Action item:
In exact form, set down only those lines of the material that run from its first line to the line with "thermal_oxide_etched_nm: 17.037 nm", inclusive.

════

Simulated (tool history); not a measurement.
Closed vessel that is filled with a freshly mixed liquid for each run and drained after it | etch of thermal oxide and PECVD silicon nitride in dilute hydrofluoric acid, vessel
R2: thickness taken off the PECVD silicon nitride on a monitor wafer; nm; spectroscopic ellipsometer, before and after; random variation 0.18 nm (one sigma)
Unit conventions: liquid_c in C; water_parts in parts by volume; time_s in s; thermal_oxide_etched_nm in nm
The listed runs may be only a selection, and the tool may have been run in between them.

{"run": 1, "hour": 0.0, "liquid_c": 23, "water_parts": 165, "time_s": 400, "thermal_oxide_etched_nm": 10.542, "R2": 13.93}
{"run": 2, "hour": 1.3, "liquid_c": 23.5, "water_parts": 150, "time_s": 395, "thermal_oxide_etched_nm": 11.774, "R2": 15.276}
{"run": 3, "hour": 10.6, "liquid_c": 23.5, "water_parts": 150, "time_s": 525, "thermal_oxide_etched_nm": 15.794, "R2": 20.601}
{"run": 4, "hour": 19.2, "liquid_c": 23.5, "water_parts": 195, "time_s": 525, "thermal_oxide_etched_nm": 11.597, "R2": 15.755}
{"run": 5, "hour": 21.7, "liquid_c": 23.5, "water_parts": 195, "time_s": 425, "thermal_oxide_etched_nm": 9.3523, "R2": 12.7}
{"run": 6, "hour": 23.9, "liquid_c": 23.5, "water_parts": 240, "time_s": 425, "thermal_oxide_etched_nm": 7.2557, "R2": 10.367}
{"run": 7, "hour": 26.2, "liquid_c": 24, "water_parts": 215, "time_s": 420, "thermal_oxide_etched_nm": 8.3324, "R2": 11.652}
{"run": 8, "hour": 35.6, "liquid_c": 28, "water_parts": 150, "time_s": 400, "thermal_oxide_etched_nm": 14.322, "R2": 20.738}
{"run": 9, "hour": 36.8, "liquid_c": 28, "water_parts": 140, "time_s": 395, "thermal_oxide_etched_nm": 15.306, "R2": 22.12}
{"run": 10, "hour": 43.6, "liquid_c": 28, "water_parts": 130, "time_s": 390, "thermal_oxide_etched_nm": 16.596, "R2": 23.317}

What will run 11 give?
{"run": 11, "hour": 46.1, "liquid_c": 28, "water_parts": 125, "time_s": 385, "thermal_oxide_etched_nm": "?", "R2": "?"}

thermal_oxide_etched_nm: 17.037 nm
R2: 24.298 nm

════

Answer box:
Simulated (tool history); not a measurement.
Closed vessel that is filled with a freshly mixed liquid for each run and drained after it | etch of thermal oxide and PECVD silicon nitride in dilute hydrofluoric acid, vessel
R2: thickness taken off the PECVD silicon nitride on a monitor wafer; nm; spectroscopic ellipsometer, before and after; random variation 0.18 nm (one sigma)
Unit conventions: liquid_c in C; water_parts in parts by volume; time_s in s; thermal_oxide_etched_nm in nm
The listed runs may be only a selection, and the tool may have been run in between them.

{"run": 1, "hour": 0.0, "liquid_c": 23, "water_parts": 165, "time_s": 400, "thermal_oxide_etched_nm": 10.542, "R2": 13.93}
{"run": 2, "hour": 1.3, "liquid_c": 23.5, "water_parts": 150, "time_s": 395, "thermal_oxide_etched_nm": 11.774, "R2": 15.276}
{"run": 3, "hour": 10.6, "liquid_c": 23.5, "water_parts": 150, "time_s": 525, "thermal_oxide_etched_nm": 15.794, "R2": 20.601}
{"run": 4, "hour": 19.2, "liquid_c": 23.5, "water_parts": 195, "time_s": 525, "thermal_oxide_etched_nm": 11.597, "R2": 15.755}
{"run": 5, "hour": 21.7, "liquid_c": 23.5, "water_parts": 195, "time_s": 425, "thermal_oxide_etched_nm": 9.3523, "R2": 12.7}
{"run": 6, "hour": 23.9, "liquid_c": 23.5, "water_parts": 240, "time_s": 425, "thermal_oxide_etched_nm": 7.2557, "R2": 10.367}
{"run": 7, "hour": 26.2, "liquid_c": 24, "water_parts": 215, "time_s": 420, "thermal_oxide_etched_nm": 8.3324, "R2": 11.652}
{"run": 8, "hour": 35.6, "liquid_c": 28, "water_parts": 150, "time_s": 400, "thermal_oxide_etched_nm": 14.322, "R2": 20.738}
{"run": 9, "hour": 36.8, "liquid_c": 28, "water_parts": 140, "time_s": 395, "thermal_oxide_etched_nm": 15.306, "R2": 22.12}
{"run": 10, "hour": 43.6, "liquid_c": 28, "water_parts": 130, "time_s": 390, "thermal_oxide_etched_nm": 16.596, "R2": 23.317}

What will run 11 give?
{"run": 11, "hour": 46.1, "liquid_c": 28, "water_parts": 125, "time_s": 385, "thermal_oxide_etched_nm": "?", "R2": "?"}

thermal_oxide_etched_nm: 17.037 nm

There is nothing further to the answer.